> [Raw data]
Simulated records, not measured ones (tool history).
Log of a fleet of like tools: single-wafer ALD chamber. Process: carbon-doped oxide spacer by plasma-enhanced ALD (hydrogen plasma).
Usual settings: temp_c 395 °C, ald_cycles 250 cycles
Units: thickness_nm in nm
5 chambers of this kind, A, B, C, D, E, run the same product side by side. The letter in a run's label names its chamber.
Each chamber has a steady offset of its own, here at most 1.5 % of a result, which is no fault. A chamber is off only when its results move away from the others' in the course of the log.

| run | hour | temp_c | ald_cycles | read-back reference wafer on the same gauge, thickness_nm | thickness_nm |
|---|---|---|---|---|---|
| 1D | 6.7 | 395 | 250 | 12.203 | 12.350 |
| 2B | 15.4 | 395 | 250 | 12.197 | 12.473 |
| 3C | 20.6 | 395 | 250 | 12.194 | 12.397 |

> [Work request]
Look at the material above and copy, word for word, its lines from the first through the one containing "thickness_nm | thickness_nm |".

> [Problem solution]
Simulated records, not measured ones (tool history).
Log of a fleet of like tools: single-wafer ALD chamber. Process: carbon-doped oxide spacer by plasma-enhanced ALD (hydrogen plasma).
Usual settings: temp_c 395 °C, ald_cycles 250 cycles
Units: thickness_nm in nm
5 chambers of this kind, A, B, C, D, E, run the same product side by side. The letter in a run's label names its chamber.
Each chamber has a steady offset of its own, here at most 1.5 % of a result, which is no fault. A chamber is off only when its results move away from the others' in the course of the log.

| run | hour | temp_c | ald_cycles | read-back reference wafer on the same gauge, thickness_nm | thickness_nm |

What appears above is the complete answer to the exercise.